========================================

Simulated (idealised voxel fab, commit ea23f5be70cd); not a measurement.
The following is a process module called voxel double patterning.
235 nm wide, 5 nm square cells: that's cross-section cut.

========================================

Output every record exactly as written, with nothing dropped.

§ **Answer area**:
Simulated (idealised voxel fab, commit ea23f5be70cd); not a measurement.
The following is a process module called voxel double patterning.
235 nm wide, 5 nm square cells: that's cross-section cut.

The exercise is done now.